== Record set ==

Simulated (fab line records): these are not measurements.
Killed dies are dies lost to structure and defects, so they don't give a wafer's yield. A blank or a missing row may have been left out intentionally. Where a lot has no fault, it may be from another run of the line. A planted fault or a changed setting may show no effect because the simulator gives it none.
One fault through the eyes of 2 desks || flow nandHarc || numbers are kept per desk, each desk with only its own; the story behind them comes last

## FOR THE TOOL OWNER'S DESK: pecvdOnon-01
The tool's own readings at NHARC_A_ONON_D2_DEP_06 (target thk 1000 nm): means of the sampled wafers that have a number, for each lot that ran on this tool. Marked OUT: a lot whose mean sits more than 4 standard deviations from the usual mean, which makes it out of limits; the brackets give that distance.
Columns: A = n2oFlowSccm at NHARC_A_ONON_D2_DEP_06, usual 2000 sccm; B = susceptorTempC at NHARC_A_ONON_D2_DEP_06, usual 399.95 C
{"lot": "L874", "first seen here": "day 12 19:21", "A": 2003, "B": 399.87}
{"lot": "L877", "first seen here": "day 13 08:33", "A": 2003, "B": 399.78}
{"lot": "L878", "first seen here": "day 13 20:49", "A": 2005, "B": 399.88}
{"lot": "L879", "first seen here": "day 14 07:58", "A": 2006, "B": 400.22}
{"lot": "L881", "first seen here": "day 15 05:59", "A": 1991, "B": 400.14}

===

> **Work item**: Word for word, set down every line of the material above.

> **Written response**:
Simulated (fab line records): these are not measurements.
Killed dies are dies lost to structure and defects, so they don't give a wafer's yield. A blank or a missing row may have been left out intentionally. Where a lot has no fault, it may be from another run of the line. A planted fault or a changed setting may show no effect because the simulator gives it none.
One fault through the eyes of 2 desks || flow nandHarc || numbers are kept per desk, each desk with only its own; the story behind them comes last

## FOR THE TOOL OWNER'S DESK: pecvdOnon-01
The tool's own readings at NHARC_A_ONON_D2_DEP_06 (target thk 1000 nm): means of the sampled wafers that have a number, for each lot that ran on this tool. Marked OUT: a lot whose mean sits more than 4 standard deviations from the usual mean, which makes it out of limits; the brackets give that distance.
Columns: A = n2oFlowSccm at NHARC_A_ONON_D2_DEP_06, usual 2000 sccm; B = susceptorTempC at NHARC_A_ONON_D2_DEP_06, usual 399.95 C
{"lot": "L874", "first seen here": "day 12 19:21", "A": 2003, "B": 399.87}
{"lot": "L877", "first seen here": "day 13 08:33", "A": 2003, "B": 399.78}
{"lot": "L878", "first seen here": "day 13 20:49", "A": 2005, "B": 399.88}
{"lot": "L879", "first seen here": "day 14 07:58", "A": 2006, "B": 400.22}
{"lot": "L881", "first seen here": "day 15 05:59", "A": 1991, "B": 400.14}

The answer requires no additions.